**Work item**
Write out again, exactly, the lines of the listing below from the first one through the one that contains "C2: hours since", and no other lines.

**Supplied records**
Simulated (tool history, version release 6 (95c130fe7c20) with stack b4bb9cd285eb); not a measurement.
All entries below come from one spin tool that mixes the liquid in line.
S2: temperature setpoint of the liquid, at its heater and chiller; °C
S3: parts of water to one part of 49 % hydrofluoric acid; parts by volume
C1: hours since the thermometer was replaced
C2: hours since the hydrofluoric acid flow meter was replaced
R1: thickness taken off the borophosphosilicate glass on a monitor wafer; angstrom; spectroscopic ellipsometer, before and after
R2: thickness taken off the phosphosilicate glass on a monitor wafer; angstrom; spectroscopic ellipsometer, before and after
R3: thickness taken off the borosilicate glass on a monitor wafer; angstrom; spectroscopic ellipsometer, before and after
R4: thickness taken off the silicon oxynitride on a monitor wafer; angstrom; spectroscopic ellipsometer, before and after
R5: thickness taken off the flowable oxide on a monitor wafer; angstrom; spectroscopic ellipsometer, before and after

**Task output**
Simulated (tool history, version release 6 (95c130fe7c20) with stack b4bb9cd285eb); not a measurement.
All entries below come from one spin tool that mixes the liquid in line.
S2: temperature setpoint of the liquid, at its heater and chiller; °C
S3: parts of water to one part of 49 % hydrofluoric acid; parts by volume
C1: hours since the thermometer was replaced
C2: hours since the hydrofluoric acid flow meter was replaced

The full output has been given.